## Work item
Give the listing again exactly as written.

## Provided data
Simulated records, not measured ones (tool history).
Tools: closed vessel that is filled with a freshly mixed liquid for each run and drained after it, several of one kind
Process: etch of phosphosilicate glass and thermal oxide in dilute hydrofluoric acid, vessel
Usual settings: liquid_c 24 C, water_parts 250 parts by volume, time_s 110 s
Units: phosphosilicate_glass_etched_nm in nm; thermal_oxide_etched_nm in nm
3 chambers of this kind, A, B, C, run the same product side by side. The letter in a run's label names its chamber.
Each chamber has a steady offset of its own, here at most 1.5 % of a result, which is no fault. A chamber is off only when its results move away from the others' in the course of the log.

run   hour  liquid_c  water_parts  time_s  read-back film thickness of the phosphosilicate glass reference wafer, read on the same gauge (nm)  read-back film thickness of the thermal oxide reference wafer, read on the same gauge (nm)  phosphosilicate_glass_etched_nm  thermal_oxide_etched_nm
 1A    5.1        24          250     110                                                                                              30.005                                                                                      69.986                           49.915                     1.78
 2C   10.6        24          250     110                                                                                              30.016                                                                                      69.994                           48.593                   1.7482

## Reply
Simulated records, not measured ones (tool history).
Tools: closed vessel that is filled with a freshly mixed liquid for each run and drained after it, several of one kind
Process: etch of phosphosilicate glass and thermal oxide in dilute hydrofluoric acid, vessel
Usual settings: liquid_c 24 C, water_parts 250 parts by volume, time_s 110 s
Units: phosphosilicate_glass_etched_nm in nm; thermal_oxide_etched_nm in nm
3 chambers of this kind, A, B, C, run the same product side by side. The letter in a run's label names its chamber.
Each chamber has a steady offset of its own, here at most 1.5 % of a result, which is no fault. A chamber is off only when its results move away from the others' in the course of the log.

run   hour  liquid_c  water_parts  time_s  read-back film thickness of the phosphosilicate glass reference wafer, read on the same gauge (nm)  read-back film thickness of the thermal oxide reference wafer, read on the same gauge (nm)  phosphosilicate_glass_etched_nm  thermal_oxide_etched_nm
 1A    5.1        24          250     110                                                                                              30.005                                                                                      69.986                           49.915                     1.78
 2C   10.6        24          250     110                                                                                              30.016                                                                                      69.994                           48.593                   1.7482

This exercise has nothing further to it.